Work task: Set down word for word each line from the start of the listing through the line that contains "process module | voxel released beams", both included.

Listed entries:
━━━━━━━━━━━━━━━━━━━━━━━━━━━━━━
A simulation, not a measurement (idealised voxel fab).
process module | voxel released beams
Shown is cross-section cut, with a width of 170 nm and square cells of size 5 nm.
━━━━━━━━━━━━━━━━━━━━━━━━━━━━━━

Answer section:
A simulation, not a measurement (idealised voxel fab).
process module | voxel released beams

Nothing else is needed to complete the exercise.